(EXERCISE): Beginning with the first line of the entries below, quote each line until you reach and include the line with "Displayed cross-section: cut, width".

(PROVIDED MATERIAL):
=== Begin Enclosure ===

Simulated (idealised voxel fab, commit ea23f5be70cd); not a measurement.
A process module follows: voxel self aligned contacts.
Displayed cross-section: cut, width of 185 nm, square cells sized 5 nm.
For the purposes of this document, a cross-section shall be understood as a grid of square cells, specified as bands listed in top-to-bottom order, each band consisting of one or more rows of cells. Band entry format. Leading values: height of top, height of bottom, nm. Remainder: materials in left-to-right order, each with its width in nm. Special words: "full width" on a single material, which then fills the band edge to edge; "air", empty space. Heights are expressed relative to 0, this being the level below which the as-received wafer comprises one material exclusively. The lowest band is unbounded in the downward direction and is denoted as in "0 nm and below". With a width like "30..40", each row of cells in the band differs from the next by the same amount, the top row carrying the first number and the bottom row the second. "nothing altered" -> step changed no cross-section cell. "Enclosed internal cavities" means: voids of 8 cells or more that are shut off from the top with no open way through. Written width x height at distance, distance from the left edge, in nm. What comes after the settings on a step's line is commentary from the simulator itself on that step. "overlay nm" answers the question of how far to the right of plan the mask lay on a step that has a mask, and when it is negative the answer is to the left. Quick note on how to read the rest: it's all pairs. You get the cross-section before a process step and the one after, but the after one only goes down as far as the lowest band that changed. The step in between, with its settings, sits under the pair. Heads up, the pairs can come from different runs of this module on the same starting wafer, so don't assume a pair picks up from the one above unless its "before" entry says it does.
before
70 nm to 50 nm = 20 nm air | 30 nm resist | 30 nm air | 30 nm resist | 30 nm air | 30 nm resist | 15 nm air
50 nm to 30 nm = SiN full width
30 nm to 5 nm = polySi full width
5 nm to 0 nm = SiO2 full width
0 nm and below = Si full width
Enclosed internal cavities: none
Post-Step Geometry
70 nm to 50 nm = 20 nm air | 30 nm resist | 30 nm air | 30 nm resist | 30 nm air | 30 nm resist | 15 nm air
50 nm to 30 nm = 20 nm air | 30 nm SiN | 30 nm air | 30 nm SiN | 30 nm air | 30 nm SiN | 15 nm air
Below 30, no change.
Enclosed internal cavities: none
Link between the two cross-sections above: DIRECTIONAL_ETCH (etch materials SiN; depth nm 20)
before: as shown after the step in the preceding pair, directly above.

=== End Enclosure ===

(WORKED SOLUTION):
Simulated (idealised voxel fab, commit ea23f5be70cd); not a measurement.
A process module follows: voxel self aligned contacts.
Displayed cross-section: cut, width of 185 nm, square cells sized 5 nm.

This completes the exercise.